## [Listed entries]
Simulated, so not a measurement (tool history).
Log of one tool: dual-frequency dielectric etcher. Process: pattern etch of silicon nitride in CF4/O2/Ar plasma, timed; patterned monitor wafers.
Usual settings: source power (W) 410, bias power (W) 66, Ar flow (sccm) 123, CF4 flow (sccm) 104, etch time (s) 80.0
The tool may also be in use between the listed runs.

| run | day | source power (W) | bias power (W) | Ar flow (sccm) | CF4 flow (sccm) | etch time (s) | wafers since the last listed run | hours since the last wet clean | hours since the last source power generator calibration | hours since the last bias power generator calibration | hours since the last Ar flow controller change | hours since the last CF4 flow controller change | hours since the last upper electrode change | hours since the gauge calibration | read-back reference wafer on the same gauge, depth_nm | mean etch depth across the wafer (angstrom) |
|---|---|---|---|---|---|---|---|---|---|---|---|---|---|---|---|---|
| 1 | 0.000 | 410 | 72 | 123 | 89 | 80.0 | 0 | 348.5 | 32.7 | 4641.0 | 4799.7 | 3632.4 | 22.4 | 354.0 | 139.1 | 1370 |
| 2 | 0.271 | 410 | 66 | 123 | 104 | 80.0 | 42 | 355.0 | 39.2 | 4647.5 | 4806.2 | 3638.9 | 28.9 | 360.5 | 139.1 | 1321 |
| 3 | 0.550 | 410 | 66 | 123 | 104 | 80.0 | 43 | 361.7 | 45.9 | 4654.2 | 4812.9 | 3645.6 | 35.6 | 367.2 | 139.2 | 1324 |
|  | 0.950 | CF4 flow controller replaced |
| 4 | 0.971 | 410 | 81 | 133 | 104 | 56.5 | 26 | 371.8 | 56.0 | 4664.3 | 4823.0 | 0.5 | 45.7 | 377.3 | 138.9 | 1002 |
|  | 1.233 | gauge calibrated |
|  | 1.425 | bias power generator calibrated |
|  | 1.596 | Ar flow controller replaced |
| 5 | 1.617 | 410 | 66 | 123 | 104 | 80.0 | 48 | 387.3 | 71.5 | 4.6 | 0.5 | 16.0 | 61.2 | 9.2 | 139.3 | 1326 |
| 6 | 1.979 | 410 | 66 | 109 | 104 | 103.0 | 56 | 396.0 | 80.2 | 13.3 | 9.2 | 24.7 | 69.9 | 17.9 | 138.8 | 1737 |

## [Requirement]
The response should hold exactly the lines starting at the line with "wafer (angstrom) |" and ending at the line with "gauge calibrated |", and no other line of the material above.

## [Response box]
| run | day | source power (W) | bias power (W) | Ar flow (sccm) | CF4 flow (sccm) | etch time (s) | wafers since the last listed run | hours since the last wet clean | hours since the last source power generator calibration | hours since the last bias power generator calibration | hours since the last Ar flow controller change | hours since the last CF4 flow controller change | hours since the last upper electrode change | hours since the gauge calibration | read-back reference wafer on the same gauge, depth_nm | mean etch depth across the wafer (angstrom) |
|---|---|---|---|---|---|---|---|---|---|---|---|---|---|---|---|---|
| 1 | 0.000 | 410 | 72 | 123 | 89 | 80.0 | 0 | 348.5 | 32.7 | 4641.0 | 4799.7 | 3632.4 | 22.4 | 354.0 | 139.1 | 1370 |
| 2 | 0.271 | 410 | 66 | 123 | 104 | 80.0 | 42 | 355.0 | 39.2 | 4647.5 | 4806.2 | 3638.9 | 28.9 | 360.5 | 139.1 | 1321 |
| 3 | 0.550 | 410 | 66 | 123 | 104 | 80.0 | 43 | 361.7 | 45.9 | 4654.2 | 4812.9 | 3645.6 | 35.6 | 367.2 | 139.2 | 1324 |
|  | 0.950 | CF4 flow controller replaced |
| 4 | 0.971 | 410 | 81 | 133 | 104 | 56.5 | 26 | 371.8 | 56.0 | 4664.3 | 4823.0 | 0.5 | 45.7 | 377.3 | 138.9 | 1002 |
|  | 1.233 | gauge calibrated |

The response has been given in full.